TASK ITEM
Transcribe only part of the material below: the lines from the one containing "first, 1 step" through the one containing "alike: cdNm", inclusive, exactly as written.

INFORMATION SUPPLIED
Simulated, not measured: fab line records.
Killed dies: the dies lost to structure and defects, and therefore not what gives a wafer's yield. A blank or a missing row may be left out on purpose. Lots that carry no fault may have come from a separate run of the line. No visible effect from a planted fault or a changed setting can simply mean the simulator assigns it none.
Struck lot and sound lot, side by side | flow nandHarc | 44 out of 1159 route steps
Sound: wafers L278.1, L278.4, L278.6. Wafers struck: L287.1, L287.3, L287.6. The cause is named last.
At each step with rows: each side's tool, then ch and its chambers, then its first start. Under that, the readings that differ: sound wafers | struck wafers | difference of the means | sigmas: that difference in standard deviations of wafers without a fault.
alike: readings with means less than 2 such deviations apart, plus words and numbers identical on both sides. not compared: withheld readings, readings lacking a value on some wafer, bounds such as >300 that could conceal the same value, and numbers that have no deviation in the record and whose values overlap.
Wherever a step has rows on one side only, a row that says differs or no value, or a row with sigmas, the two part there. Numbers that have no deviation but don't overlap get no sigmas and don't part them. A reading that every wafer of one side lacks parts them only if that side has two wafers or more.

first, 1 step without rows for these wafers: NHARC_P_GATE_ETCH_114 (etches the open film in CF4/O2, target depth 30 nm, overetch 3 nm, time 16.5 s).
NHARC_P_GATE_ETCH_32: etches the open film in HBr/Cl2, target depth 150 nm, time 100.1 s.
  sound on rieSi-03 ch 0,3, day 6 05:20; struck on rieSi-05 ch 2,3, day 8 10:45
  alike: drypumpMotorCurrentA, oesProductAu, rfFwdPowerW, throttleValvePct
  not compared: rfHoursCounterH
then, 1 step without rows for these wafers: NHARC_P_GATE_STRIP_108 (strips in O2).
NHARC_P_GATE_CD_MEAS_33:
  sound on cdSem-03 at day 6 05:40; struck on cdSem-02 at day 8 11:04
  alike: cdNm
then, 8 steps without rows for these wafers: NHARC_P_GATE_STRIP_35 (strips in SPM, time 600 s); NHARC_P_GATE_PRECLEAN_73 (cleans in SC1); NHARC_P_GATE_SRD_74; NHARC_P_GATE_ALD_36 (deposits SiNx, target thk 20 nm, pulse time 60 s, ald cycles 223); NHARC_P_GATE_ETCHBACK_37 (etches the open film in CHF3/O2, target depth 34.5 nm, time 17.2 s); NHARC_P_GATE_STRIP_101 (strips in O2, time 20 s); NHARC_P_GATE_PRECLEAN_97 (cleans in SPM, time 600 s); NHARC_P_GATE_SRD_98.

YOUR RESPONSE
first, 1 step without rows for these wafers: NHARC_P_GATE_ETCH_114 (etches the open film in CF4/O2, target depth 30 nm, overetch 3 nm, time 16.5 s).
NHARC_P_GATE_ETCH_32: etches the open film in HBr/Cl2, target depth 150 nm, time 100.1 s.
  sound on rieSi-03 ch 0,3, day 6 05:20; struck on rieSi-05 ch 2,3, day 8 10:45
  alike: drypumpMotorCurrentA, oesProductAu, rfFwdPowerW, throttleValvePct
  not compared: rfHoursCounterH
then, 1 step without rows for these wafers: NHARC_P_GATE_STRIP_108 (strips in O2).
NHARC_P_GATE_CD_MEAS_33:
  sound on cdSem-03 at day 6 05:40; struck on cdSem-02 at day 8 11:04
  alike: cdNm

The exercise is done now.